▶ **REQUIREMENT**:
Return the run of lines below that opens with the line containing "2 | SPUTTER" and closes with the line containing "THE WAFER OF RUN B AS", keeping each one exact.

------------------------------------------------

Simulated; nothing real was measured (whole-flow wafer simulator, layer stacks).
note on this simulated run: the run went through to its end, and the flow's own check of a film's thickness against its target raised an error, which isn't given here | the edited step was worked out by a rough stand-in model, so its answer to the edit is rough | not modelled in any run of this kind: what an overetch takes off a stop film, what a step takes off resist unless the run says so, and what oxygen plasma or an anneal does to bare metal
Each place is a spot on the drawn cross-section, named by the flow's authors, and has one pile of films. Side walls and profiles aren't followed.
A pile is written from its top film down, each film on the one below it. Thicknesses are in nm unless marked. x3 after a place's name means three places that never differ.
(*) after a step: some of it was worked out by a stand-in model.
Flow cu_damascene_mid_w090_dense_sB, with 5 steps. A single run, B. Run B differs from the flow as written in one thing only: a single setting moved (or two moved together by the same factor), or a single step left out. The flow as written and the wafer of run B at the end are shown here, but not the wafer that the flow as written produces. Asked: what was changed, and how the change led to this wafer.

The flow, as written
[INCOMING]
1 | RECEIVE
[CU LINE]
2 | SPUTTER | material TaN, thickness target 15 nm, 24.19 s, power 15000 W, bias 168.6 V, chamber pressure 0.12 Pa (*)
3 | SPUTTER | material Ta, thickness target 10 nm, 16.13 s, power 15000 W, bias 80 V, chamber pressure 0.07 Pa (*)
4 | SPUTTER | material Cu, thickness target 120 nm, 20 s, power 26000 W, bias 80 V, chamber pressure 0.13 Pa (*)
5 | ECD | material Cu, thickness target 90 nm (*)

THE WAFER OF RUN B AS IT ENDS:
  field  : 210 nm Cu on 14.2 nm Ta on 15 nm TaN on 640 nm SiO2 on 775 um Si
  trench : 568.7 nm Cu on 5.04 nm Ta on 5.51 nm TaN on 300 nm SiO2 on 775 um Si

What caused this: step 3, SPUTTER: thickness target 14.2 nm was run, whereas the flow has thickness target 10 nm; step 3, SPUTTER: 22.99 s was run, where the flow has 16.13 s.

------------------------------------------------

▶ **EXERCISE RESULT**:
2 | SPUTTER | material TaN, thickness target 15 nm, 24.19 s, power 15000 W, bias 168.6 V, chamber pressure 0.12 Pa (*)
3 | SPUTTER | material Ta, thickness target 10 nm, 16.13 s, power 15000 W, bias 80 V, chamber pressure 0.07 Pa (*)
4 | SPUTTER | material Cu, thickness target 120 nm, 20 s, power 26000 W, bias 80 V, chamber pressure 0.13 Pa (*)
5 | ECD | material Cu, thickness target 90 nm (*)

THE WAFER OF RUN B AS IT ENDS:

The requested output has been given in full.